Provided material:
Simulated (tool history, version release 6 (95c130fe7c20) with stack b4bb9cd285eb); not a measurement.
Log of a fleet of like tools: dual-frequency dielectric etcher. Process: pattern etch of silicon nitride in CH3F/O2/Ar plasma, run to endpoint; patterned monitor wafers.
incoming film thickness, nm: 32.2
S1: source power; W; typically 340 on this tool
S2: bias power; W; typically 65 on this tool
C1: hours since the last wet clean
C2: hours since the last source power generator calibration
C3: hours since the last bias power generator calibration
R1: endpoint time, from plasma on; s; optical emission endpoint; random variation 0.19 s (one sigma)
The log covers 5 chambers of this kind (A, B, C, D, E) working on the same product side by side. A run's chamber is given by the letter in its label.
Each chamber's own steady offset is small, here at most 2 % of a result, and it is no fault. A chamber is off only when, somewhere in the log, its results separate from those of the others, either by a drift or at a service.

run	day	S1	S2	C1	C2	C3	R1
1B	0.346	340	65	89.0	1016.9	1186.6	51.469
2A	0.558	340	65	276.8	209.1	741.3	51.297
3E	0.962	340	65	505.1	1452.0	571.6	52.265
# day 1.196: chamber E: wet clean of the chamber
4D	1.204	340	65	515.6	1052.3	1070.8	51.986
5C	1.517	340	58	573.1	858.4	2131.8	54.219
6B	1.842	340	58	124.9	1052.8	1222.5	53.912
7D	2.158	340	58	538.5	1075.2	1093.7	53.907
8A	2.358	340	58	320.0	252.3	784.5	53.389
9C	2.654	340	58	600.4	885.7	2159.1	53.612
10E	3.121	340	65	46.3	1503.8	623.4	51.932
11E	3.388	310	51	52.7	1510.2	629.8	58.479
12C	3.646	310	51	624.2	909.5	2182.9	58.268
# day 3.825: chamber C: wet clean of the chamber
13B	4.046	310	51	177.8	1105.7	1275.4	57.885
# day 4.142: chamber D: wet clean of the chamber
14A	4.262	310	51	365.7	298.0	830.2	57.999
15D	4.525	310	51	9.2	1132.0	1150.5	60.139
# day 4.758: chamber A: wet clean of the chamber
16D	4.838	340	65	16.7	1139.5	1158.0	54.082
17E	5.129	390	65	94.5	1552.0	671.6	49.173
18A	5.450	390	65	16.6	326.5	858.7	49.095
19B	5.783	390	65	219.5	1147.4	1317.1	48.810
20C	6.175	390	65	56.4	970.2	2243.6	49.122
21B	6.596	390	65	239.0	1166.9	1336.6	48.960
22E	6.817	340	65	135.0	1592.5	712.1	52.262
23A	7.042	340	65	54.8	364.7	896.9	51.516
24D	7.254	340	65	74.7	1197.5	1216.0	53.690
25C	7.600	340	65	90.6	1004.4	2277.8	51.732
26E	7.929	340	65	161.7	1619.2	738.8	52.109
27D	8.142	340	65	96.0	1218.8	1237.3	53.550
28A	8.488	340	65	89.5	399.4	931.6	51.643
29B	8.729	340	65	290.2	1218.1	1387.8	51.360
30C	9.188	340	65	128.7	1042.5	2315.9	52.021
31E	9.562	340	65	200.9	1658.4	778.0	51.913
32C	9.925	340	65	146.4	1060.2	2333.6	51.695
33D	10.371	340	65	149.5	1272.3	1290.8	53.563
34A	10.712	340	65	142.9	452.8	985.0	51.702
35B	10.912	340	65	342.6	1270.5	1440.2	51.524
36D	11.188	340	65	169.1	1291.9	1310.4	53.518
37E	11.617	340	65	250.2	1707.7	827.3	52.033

Work item: Your reply must contain exactly the lines from the first line of the data through the line holding "S1: source power;", and nothing more.

Exercise result:
Simulated (tool history, version release 6 (95c130fe7c20) with stack b4bb9cd285eb); not a measurement.
Log of a fleet of like tools: dual-frequency dielectric etcher. Process: pattern etch of silicon nitride in CH3F/O2/Ar plasma, run to endpoint; patterned monitor wafers.
incoming film thickness, nm: 32.2
S1: source power; W; typically 340 on this tool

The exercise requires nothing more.